Assignment: Set down all of the records exactly.

%%

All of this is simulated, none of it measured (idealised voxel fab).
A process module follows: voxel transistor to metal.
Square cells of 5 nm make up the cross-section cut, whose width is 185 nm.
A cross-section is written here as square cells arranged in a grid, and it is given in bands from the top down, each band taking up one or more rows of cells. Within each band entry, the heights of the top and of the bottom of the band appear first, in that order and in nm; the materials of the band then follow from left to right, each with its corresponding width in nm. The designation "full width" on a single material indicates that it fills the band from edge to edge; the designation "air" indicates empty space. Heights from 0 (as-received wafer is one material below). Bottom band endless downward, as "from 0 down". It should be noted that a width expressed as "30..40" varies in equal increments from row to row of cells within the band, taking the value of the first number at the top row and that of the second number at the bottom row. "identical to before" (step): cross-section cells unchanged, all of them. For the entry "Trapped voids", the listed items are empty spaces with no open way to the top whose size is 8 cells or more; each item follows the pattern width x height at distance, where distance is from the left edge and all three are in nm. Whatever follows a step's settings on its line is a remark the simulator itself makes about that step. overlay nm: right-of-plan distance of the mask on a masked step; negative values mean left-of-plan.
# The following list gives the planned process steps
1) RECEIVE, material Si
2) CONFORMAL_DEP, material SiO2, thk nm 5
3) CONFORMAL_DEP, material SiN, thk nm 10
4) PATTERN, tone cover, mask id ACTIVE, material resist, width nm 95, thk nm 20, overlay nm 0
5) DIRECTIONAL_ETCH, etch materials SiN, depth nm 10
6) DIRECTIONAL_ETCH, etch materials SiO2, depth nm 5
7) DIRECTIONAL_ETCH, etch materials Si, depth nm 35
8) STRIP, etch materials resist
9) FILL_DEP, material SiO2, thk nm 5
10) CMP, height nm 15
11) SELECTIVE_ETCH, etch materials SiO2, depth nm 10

%%

Your solution:
All of this is simulated, none of it measured (idealised voxel fab).
A process module follows: voxel transistor to metal.
Square cells of 5 nm make up the cross-section cut, whose width is 185 nm.
A cross-section is written here as square cells arranged in a grid, and it is given in bands from the top down, each band taking up one or more rows of cells. Within each band entry, the heights of the top and of the bottom of the band appear first, in that order and in nm; the materials of the band then follow from left to right, each with its corresponding width in nm. The designation "full width" on a single material indicates that it fills the band from edge to edge; the designation "air" indicates empty space. Heights from 0 (as-received wafer is one material below). Bottom band endless downward, as "from 0 down". It should be noted that a width expressed as "30..40" varies in equal increments from row to row of cells within the band, taking the value of the first number at the top row and that of the second number at the bottom row. "identical to before" (step): cross-section cells unchanged, all of them. For the entry "Trapped voids", the listed items are empty spaces with no open way to the top whose size is 8 cells or more; each item follows the pattern width x height at distance, where distance is from the left edge and all three are in nm. Whatever follows a step's settings on its line is a remark the simulator itself makes about that step. overlay nm: right-of-plan distance of the mask on a masked step; negative values mean left-of-plan.
# The following list gives the planned process steps
1) RECEIVE, material Si
2) CONFORMAL_DEP, material SiO2, thk nm 5
3) CONFORMAL_DEP, material SiN, thk nm 10
4) PATTERN, tone cover, mask id ACTIVE, material resist, width nm 95, thk nm 20, overlay nm 0
5) DIRECTIONAL_ETCH, etch materials SiN, depth nm 10
6) DIRECTIONAL_ETCH, etch materials SiO2, depth nm 5
7) DIRECTIONAL_ETCH, etch materials Si, depth nm 35
8) STRIP, etch materials resist
9) FILL_DEP, material SiO2, thk nm 5
10) CMP, height nm 15
11) SELECTIVE_ETCH, etch materials SiO2, depth nm 10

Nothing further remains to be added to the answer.